INFORMATION START

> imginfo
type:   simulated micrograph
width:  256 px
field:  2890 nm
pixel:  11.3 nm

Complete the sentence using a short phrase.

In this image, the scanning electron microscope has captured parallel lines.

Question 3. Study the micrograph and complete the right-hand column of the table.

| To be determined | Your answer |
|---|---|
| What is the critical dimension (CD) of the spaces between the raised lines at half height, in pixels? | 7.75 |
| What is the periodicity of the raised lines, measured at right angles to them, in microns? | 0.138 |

INFORMATION END

■ **WORK REQUEST**
Copy all data exactly, start to finish.

■ **ANSWER BOX**
> imginfo
type:   simulated micrograph
width:  256 px
field:  2890 nm
pixel:  11.3 nm

Complete the sentence using a short phrase.

In this image, the scanning electron microscope has captured parallel lines.

Question 3. Study the micrograph and complete the right-hand column of the table.

| To be determined | Your answer |
|---|---|
| What is the critical dimension (CD) of the spaces between the raised lines at half height, in pixels? | 7.75 |
| What is the periodicity of the raised lines, measured at right angles to them, in microns? | 0.138 |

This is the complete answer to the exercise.